*** Begin section ***

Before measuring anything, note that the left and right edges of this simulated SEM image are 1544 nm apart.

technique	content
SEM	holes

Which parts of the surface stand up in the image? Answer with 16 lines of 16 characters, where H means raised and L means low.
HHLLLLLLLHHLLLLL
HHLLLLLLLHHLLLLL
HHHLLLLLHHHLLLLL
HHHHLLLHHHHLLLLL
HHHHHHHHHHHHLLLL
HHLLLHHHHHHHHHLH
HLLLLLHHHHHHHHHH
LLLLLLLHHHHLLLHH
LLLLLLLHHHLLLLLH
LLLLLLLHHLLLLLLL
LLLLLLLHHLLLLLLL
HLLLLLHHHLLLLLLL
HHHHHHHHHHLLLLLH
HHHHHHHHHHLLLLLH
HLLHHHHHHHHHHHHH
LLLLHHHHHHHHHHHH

*** End section ***

### Brief
Your answer should be the lines of the listing above between the line holding "HHHLLLLLHHHLLLLL" and the line holding "HLLHHHHHHHHHHHHH", inclusive, restated word for word and alone.

### Solution
HHHLLLLLHHHLLLLL
HHHHLLLHHHHLLLLL
HHHHHHHHHHHHLLLL
HHLLLHHHHHHHHHLH
HLLLLLHHHHHHHHHH
LLLLLLLHHHHLLLHH
LLLLLLLHHHLLLLLH
LLLLLLLHHLLLLLLL
LLLLLLLHHLLLLLLL
HLLLLLHHHLLLLLLL
HHHHHHHHHHLLLLLH
HHHHHHHHHHLLLLLH
HLLHHHHHHHHHHHHH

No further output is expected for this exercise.